Take the material below and reproduce, word for word, only the lines from the line with "The step: etches" through the line with "## 2. WHAT IT IS; WHAT IT IS NOT".

####################
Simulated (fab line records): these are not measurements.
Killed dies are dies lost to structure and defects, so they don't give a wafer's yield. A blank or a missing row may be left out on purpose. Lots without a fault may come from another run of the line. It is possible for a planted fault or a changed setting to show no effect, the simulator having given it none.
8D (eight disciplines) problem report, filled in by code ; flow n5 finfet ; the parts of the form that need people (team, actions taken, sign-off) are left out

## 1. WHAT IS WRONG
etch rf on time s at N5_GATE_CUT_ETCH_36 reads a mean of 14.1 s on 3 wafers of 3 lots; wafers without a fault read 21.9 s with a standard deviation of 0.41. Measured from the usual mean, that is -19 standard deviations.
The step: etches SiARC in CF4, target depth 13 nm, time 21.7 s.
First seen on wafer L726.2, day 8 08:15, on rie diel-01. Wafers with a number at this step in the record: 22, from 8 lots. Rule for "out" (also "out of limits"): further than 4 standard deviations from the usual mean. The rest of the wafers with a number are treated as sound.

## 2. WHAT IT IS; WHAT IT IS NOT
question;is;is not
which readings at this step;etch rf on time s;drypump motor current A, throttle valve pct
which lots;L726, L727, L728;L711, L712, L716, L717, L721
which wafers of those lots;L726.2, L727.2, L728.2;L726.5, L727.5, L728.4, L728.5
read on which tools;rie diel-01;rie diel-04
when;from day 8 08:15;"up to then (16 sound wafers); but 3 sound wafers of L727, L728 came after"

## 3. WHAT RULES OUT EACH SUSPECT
####################

→ **Your solution**:
The step: etches SiARC in CF4, target depth 13 nm, time 21.7 s.
First seen on wafer L726.2, day 8 08:15, on rie diel-01. Wafers with a number at this step in the record: 22, from 8 lots. Rule for "out" (also "out of limits"): further than 4 standard deviations from the usual mean. The rest of the wafers with a number are treated as sound.

## 2. WHAT IT IS; WHAT IT IS NOT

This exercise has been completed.